● Exercise
Please repeat, from the entries that follow, the lines from the one containing "overlay nm, on" through the one containing "7 op DIRECTIONAL_ETCH" exactly, adding nothing.

● Input data
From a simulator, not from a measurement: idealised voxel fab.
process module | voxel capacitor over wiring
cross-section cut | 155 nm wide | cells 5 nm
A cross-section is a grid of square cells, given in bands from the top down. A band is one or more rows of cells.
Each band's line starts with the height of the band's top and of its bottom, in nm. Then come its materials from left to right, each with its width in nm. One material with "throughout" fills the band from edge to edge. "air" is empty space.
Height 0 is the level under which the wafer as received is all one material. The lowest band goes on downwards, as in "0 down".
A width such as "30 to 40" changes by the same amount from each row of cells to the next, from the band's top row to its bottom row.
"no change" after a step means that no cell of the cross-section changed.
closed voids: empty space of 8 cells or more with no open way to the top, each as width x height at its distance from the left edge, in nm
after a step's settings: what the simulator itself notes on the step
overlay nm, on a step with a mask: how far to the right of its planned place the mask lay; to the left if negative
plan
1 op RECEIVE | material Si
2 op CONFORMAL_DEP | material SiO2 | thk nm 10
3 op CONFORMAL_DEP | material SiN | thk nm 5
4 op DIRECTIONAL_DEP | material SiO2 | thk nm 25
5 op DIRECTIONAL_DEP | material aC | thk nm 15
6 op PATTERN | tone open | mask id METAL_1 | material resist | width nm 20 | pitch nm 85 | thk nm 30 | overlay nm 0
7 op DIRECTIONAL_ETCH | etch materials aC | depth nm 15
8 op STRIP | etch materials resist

● Answer section
overlay nm, on a step with a mask: how far to the right of its planned place the mask lay; to the left if negative
plan
1 op RECEIVE | material Si
2 op CONFORMAL_DEP | material SiO2 | thk nm 10
3 op CONFORMAL_DEP | material SiN | thk nm 5
4 op DIRECTIONAL_DEP | material SiO2 | thk nm 25
5 op DIRECTIONAL_DEP | material aC | thk nm 15
6 op PATTERN | tone open | mask id METAL_1 | material resist | width nm 20 | pitch nm 85 | thk nm 30 | overlay nm 0
7 op DIRECTIONAL_ETCH | etch materials aC | depth nm 15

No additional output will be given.